Work request: Transcribe, verbatim, every line from the start of the entries through the line that contains "Section shown: cut."; include both boundary lines and omit all others.

● ● ● ● ●
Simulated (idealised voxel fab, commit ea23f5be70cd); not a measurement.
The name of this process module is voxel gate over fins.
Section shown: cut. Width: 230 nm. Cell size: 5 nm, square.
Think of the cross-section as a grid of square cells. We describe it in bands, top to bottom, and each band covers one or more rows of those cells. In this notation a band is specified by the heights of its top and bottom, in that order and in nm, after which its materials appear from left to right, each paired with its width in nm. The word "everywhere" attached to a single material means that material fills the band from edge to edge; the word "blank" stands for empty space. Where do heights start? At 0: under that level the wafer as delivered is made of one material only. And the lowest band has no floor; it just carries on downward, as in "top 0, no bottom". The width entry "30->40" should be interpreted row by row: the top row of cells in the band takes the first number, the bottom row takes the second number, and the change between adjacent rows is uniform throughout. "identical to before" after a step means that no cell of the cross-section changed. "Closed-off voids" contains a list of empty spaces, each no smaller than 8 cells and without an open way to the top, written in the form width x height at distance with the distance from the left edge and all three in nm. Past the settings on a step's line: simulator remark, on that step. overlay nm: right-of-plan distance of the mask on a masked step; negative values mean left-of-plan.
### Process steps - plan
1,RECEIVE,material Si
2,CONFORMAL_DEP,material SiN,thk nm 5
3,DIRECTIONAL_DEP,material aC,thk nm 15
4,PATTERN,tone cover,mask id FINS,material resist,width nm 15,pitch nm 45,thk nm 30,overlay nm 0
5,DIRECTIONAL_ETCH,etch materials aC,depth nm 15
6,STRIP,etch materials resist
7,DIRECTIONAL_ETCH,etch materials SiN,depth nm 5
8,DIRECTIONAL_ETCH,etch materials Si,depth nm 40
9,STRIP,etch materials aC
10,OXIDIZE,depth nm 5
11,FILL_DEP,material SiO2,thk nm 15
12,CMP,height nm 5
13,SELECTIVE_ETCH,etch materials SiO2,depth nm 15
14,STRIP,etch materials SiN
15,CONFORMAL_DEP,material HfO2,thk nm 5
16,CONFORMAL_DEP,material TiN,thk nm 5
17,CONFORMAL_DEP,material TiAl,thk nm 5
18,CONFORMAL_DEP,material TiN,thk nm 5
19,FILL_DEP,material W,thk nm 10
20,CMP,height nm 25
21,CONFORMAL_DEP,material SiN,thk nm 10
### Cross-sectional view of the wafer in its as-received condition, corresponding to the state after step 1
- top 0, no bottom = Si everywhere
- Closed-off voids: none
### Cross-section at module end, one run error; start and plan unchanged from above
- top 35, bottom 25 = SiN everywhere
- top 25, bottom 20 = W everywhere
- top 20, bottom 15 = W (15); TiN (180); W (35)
● ● ● ● ●

Exercise answer:
Simulated (idealised voxel fab, commit ea23f5be70cd); not a measurement.
The name of this process module is voxel gate over fins.
Section shown: cut. Width: 230 nm. Cell size: 5 nm, square.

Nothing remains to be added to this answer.